* ACTION ITEM
Print the records below exactly as they appear.

DATASET ENTRIES START
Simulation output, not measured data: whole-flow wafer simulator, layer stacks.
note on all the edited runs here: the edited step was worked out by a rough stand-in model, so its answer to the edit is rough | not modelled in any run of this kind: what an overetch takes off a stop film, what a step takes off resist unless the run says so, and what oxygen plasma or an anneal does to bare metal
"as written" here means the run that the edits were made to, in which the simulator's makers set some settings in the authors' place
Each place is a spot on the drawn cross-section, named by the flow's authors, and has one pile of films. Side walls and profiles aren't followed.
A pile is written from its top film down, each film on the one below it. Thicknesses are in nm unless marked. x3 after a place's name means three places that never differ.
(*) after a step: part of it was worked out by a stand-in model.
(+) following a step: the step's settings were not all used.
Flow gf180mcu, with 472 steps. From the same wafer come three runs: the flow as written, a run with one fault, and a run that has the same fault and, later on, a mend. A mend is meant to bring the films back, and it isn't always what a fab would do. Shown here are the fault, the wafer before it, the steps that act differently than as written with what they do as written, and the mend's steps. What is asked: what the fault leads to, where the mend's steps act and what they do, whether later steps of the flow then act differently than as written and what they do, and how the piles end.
DATASET ENTRIES END

* RESPONSE BOX
Simulation output, not measured data: whole-flow wafer simulator, layer stacks.
note on all the edited runs here: the edited step was worked out by a rough stand-in model, so its answer to the edit is rough | not modelled in any run of this kind: what an overetch takes off a stop film, what a step takes off resist unless the run says so, and what oxygen plasma or an anneal does to bare metal
"as written" here means the run that the edits were made to, in which the simulator's makers set some settings in the authors' place
Each place is a spot on the drawn cross-section, named by the flow's authors, and has one pile of films. Side walls and profiles aren't followed.
A pile is written from its top film down, each film on the one below it. Thicknesses are in nm unless marked. x3 after a place's name means three places that never differ.
(*) after a step: part of it was worked out by a stand-in model.
(+) following a step: the step's settings were not all used.
Flow gf180mcu, with 472 steps. From the same wafer come three runs: the flow as written, a run with one fault, and a run that has the same fault and, later on, a mend. A mend is meant to bring the films back, and it isn't always what a fab would do. Shown here are the fault, the wafer before it, the steps that act differently than as written with what they do as written, and the mend's steps. What is asked: what the fault leads to, where the mend's steps act and what they do, whether later steps of the flow then act differently than as written and what they do, and how the piles end.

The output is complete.